### Exercise data
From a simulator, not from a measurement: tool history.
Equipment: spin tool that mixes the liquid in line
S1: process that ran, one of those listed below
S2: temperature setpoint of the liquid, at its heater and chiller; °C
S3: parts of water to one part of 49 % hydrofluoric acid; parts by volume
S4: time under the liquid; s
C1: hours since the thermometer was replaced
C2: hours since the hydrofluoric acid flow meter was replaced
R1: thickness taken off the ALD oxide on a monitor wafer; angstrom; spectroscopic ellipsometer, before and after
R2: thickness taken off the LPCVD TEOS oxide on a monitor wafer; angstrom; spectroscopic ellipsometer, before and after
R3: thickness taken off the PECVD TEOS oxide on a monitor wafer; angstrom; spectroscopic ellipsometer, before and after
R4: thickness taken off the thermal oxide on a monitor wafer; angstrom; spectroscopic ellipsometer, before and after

### Work request
The records above should all be quoted exactly, please.

### Written answer
From a simulator, not from a measurement: tool history.
Equipment: spin tool that mixes the liquid in line
S1: process that ran, one of those listed below
S2: temperature setpoint of the liquid, at its heater and chiller; °C
S3: parts of water to one part of 49 % hydrofluoric acid; parts by volume
S4: time under the liquid; s
C1: hours since the thermometer was replaced
C2: hours since the hydrofluoric acid flow meter was replaced
R1: thickness taken off the ALD oxide on a monitor wafer; angstrom; spectroscopic ellipsometer, before and after
R2: thickness taken off the LPCVD TEOS oxide on a monitor wafer; angstrom; spectroscopic ellipsometer, before and after
R3: thickness taken off the PECVD TEOS oxide on a monitor wafer; angstrom; spectroscopic ellipsometer, before and after
R4: thickness taken off the thermal oxide on a monitor wafer; angstrom; spectroscopic ellipsometer, before and after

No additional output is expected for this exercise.